[Data shown — start]

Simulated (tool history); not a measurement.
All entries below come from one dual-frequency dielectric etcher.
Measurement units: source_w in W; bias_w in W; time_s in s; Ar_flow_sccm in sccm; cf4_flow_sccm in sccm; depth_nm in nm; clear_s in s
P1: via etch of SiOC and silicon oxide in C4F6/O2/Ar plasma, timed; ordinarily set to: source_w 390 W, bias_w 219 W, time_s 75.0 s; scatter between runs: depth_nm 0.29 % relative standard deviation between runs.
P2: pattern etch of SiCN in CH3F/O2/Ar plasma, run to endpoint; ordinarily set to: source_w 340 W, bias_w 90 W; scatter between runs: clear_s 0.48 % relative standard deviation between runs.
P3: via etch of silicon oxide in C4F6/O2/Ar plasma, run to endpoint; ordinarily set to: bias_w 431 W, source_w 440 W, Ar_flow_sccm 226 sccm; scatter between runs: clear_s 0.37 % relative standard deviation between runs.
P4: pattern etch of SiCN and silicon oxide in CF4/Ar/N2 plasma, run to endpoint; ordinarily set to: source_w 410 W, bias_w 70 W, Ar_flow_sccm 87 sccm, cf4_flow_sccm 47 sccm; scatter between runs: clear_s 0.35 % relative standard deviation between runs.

[Data shown — finish]

▶ _Work instruction_: Print the full listing verbatim. Leave nothing out.

▶ _Result_:
Simulated (tool history); not a measurement.
All entries below come from one dual-frequency dielectric etcher.
Measurement units: source_w in W; bias_w in W; time_s in s; Ar_flow_sccm in sccm; cf4_flow_sccm in sccm; depth_nm in nm; clear_s in s
P1: via etch of SiOC and silicon oxide in C4F6/O2/Ar plasma, timed; ordinarily set to: source_w 390 W, bias_w 219 W, time_s 75.0 s; scatter between runs: depth_nm 0.29 % relative standard deviation between runs.
P2: pattern etch of SiCN in CH3F/O2/Ar plasma, run to endpoint; ordinarily set to: source_w 340 W, bias_w 90 W; scatter between runs: clear_s 0.48 % relative standard deviation between runs.
P3: via etch of silicon oxide in C4F6/O2/Ar plasma, run to endpoint; ordinarily set to: bias_w 431 W, source_w 440 W, Ar_flow_sccm 226 sccm; scatter between runs: clear_s 0.37 % relative standard deviation between runs.
P4: pattern etch of SiCN and silicon oxide in CF4/Ar/N2 plasma, run to endpoint; ordinarily set to: source_w 410 W, bias_w 70 W, Ar_flow_sccm 87 sccm, cf4_flow_sccm 47 sccm; scatter between runs: clear_s 0.35 % relative standard deviation between runs.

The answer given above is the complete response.